◆ **Data under study**:
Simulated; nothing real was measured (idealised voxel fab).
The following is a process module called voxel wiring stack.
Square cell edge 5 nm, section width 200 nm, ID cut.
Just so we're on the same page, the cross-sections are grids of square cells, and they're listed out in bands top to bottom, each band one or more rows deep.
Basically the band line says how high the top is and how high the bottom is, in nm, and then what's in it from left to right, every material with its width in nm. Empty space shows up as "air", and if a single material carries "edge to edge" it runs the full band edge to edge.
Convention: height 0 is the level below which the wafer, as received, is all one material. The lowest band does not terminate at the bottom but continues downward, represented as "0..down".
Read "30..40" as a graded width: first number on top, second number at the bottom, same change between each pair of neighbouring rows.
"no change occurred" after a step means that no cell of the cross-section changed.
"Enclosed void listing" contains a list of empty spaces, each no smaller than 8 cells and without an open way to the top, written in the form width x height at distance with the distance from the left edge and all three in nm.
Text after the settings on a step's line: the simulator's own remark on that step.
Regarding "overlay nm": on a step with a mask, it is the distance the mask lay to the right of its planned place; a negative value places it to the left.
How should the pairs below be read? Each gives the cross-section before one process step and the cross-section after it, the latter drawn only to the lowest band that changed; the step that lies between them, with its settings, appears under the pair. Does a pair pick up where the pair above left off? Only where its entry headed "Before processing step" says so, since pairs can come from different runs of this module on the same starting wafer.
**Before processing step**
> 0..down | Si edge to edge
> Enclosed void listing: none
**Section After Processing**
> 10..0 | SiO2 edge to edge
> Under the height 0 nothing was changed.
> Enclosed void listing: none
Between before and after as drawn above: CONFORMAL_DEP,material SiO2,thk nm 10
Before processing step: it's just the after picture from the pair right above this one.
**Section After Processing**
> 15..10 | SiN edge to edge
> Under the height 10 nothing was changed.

◆ **Exercise**:
Restate word for word only the lines above from the line containing "height 0 nothing was changed." to the line containing "SiN edge to edge", both of them included.

◆ **Answer area**:
> Under the height 0 nothing was changed.
> Enclosed void listing: none
Between before and after as drawn above: CONFORMAL_DEP,material SiO2,thk nm 10
Before processing step: it's just the after picture from the pair right above this one.
**Section After Processing**
> 15..10 | SiN edge to edge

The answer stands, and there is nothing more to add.